▸ **Assigned task**: Return every line from the one with "array of holes'" through the one with "nanometers is fine", inclusive, exactly as it appears below.

▸ **Excerpted records**:
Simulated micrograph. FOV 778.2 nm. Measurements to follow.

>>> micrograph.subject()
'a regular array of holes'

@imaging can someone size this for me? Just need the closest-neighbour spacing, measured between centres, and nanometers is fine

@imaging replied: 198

▸ **Written response**:
'a regular array of holes'

@imaging can someone size this for me? Just need the closest-neighbour spacing, measured between centres, and nanometers is fine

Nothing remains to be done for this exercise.